Please set down each line of the material exactly.

-- Provided information follows --
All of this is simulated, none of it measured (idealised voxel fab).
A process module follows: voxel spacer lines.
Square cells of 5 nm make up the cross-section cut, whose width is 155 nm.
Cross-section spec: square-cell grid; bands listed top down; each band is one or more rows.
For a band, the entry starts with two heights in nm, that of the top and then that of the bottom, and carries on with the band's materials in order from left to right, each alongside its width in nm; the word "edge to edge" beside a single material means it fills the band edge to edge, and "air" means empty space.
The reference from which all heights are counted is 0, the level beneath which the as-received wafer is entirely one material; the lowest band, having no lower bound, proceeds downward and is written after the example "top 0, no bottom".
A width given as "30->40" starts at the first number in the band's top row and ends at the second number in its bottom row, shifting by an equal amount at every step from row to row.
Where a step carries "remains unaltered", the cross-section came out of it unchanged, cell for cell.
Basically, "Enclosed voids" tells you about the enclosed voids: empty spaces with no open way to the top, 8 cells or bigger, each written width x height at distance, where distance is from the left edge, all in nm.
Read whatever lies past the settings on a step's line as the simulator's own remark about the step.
-- Provided information concluded --

**Response**
All of this is simulated, none of it measured (idealised voxel fab).
A process module follows: voxel spacer lines.
Square cells of 5 nm make up the cross-section cut, whose width is 155 nm.
Cross-section spec: square-cell grid; bands listed top down; each band is one or more rows.
For a band, the entry starts with two heights in nm, that of the top and then that of the bottom, and carries on with the band's materials in order from left to right, each alongside its width in nm; the word "edge to edge" beside a single material means it fills the band edge to edge, and "air" means empty space.
The reference from which all heights are counted is 0, the level beneath which the as-received wafer is entirely one material; the lowest band, having no lower bound, proceeds downward and is written after the example "top 0, no bottom".
A width given as "30->40" starts at the first number in the band's top row and ends at the second number in its bottom row, shifting by an equal amount at every step from row to row.
Where a step carries "remains unaltered", the cross-section came out of it unchanged, cell for cell.
Basically, "Enclosed voids" tells you about the enclosed voids: empty spaces with no open way to the top, 8 cells or bigger, each written width x height at distance, where distance is from the left edge, all in nm.
Read whatever lies past the settings on a step's line as the simulator's own remark about the step.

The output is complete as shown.